» Work task: Send back the records in full, character for character.

» Study material:
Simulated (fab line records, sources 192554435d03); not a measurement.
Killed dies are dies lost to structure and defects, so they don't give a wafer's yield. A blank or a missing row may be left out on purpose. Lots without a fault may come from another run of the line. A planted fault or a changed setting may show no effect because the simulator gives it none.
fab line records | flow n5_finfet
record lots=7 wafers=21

» Written answer:
Simulated (fab line records, sources 192554435d03); not a measurement.
Killed dies are dies lost to structure and defects, so they don't give a wafer's yield. A blank or a missing row may be left out on purpose. Lots without a fault may come from another run of the line. A planted fault or a changed setting may show no effect because the simulator gives it none.
fab line records | flow n5_finfet
record lots=7 wafers=21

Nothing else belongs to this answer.